### Supplied material
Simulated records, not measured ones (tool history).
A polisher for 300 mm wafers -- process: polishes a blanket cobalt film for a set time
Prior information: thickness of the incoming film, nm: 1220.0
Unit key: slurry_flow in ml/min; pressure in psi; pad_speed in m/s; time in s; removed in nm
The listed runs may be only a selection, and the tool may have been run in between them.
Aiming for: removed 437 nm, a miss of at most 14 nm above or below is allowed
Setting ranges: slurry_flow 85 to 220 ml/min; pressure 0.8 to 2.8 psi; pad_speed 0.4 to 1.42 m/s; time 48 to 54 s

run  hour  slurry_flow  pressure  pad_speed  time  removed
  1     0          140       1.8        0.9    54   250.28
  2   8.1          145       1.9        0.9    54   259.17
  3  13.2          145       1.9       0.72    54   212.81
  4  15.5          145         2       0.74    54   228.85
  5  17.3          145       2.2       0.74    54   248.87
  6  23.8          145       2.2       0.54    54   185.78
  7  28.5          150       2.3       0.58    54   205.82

### Assigned task
Retype the material in full, keeping each line exactly as it is.

### Task output
Simulated records, not measured ones (tool history).
A polisher for 300 mm wafers -- process: polishes a blanket cobalt film for a set time
Prior information: thickness of the incoming film, nm: 1220.0
Unit key: slurry_flow in ml/min; pressure in psi; pad_speed in m/s; time in s; removed in nm
The listed runs may be only a selection, and the tool may have been run in between them.
Aiming for: removed 437 nm, a miss of at most 14 nm above or below is allowed
Setting ranges: slurry_flow 85 to 220 ml/min; pressure 0.8 to 2.8 psi; pad_speed 0.4 to 1.42 m/s; time 48 to 54 s

run  hour  slurry_flow  pressure  pad_speed  time  removed
  1     0          140       1.8        0.9    54   250.28
  2   8.1          145       1.9        0.9    54   259.17
  3  13.2          145       1.9       0.72    54   212.81
  4  15.5          145         2       0.74    54   228.85
  5  17.3          145       2.2       0.74    54   248.87
  6  23.8          145       2.2       0.54    54   185.78
  7  28.5          150       2.3       0.58    54   205.82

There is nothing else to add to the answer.